Data records: Begin

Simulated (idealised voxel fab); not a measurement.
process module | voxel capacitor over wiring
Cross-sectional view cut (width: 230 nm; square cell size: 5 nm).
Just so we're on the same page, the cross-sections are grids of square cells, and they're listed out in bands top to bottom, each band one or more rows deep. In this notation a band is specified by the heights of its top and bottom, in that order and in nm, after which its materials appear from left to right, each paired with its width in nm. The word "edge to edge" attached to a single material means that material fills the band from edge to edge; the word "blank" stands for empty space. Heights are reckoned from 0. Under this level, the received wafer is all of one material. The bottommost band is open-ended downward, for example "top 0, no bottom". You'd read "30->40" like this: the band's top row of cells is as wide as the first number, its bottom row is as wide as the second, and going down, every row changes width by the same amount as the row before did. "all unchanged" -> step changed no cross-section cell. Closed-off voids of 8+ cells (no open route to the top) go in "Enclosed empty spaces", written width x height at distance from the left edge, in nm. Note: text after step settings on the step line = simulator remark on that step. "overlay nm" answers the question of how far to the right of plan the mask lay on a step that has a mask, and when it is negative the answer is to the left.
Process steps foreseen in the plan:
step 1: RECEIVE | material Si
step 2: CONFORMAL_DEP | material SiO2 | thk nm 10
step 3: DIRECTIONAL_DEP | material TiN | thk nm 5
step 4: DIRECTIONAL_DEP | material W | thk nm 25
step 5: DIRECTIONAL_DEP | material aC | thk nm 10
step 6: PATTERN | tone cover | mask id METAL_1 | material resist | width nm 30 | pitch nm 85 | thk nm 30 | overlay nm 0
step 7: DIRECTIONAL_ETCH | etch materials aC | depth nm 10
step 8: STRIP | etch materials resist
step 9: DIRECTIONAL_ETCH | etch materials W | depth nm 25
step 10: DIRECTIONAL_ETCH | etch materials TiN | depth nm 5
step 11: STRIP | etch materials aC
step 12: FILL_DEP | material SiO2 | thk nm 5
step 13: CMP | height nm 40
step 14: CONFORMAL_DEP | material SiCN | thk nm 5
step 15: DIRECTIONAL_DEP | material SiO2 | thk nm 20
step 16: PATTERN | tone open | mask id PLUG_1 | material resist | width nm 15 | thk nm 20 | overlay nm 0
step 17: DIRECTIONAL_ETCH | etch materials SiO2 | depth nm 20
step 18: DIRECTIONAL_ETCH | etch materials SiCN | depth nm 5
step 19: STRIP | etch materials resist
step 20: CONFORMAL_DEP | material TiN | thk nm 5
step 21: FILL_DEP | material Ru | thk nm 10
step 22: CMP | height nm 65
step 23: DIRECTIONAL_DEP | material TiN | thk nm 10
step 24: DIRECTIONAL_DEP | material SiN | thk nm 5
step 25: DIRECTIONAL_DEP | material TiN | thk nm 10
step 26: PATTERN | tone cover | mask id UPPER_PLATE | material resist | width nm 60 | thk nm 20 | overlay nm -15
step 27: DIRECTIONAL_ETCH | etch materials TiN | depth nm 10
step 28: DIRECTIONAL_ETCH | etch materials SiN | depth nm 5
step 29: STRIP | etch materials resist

Data records: End

▸ Work instruction
Extract the first line above and each line after it up to and including the one with "step 5: DIRECTIONAL_DEP", please, exactly and with nothing else.

▸ Reply
Simulated (idealised voxel fab); not a measurement.
process module | voxel capacitor over wiring
Cross-sectional view cut (width: 230 nm; square cell size: 5 nm).
Just so we're on the same page, the cross-sections are grids of square cells, and they're listed out in bands top to bottom, each band one or more rows deep. In this notation a band is specified by the heights of its top and bottom, in that order and in nm, after which its materials appear from left to right, each paired with its width in nm. The word "edge to edge" attached to a single material means that material fills the band from edge to edge; the word "blank" stands for empty space. Heights are reckoned from 0. Under this level, the received wafer is all of one material. The bottommost band is open-ended downward, for example "top 0, no bottom". You'd read "30->40" like this: the band's top row of cells is as wide as the first number, its bottom row is as wide as the second, and going down, every row changes width by the same amount as the row before did. "all unchanged" -> step changed no cross-section cell. Closed-off voids of 8+ cells (no open route to the top) go in "Enclosed empty spaces", written width x height at distance from the left edge, in nm. Note: text after step settings on the step line = simulator remark on that step. "overlay nm" answers the question of how far to the right of plan the mask lay on a step that has a mask, and when it is negative the answer is to the left.
Process steps foreseen in the plan:
step 1: RECEIVE | material Si
step 2: CONFORMAL_DEP | material SiO2 | thk nm 10
step 3: DIRECTIONAL_DEP | material TiN | thk nm 5
step 4: DIRECTIONAL_DEP | material W | thk nm 25
step 5: DIRECTIONAL_DEP | material aC | thk nm 10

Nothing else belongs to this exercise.